=-=-=-=-=
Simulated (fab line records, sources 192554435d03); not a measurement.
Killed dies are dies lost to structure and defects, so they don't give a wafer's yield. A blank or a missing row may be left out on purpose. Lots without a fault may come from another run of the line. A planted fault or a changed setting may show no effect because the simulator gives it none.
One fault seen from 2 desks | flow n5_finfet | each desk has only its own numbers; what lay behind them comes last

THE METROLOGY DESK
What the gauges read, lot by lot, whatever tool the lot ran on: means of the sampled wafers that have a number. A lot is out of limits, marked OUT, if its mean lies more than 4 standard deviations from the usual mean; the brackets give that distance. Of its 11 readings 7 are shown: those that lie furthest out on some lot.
=-=-=-=-=

The lines to copy run from the start of the records above through the line holding "THE METROLOGY DESK"; give them exactly, both ends included, and nothing else.

Problem solution:
Simulated (fab line records, sources 192554435d03); not a measurement.
Killed dies are dies lost to structure and defects, so they don't give a wafer's yield. A blank or a missing row may be left out on purpose. Lots without a fault may come from another run of the line. A planted fault or a changed setting may show no effect because the simulator gives it none.
One fault seen from 2 desks | flow n5_finfet | each desk has only its own numbers; what lay behind them comes last

THE METROLOGY DESK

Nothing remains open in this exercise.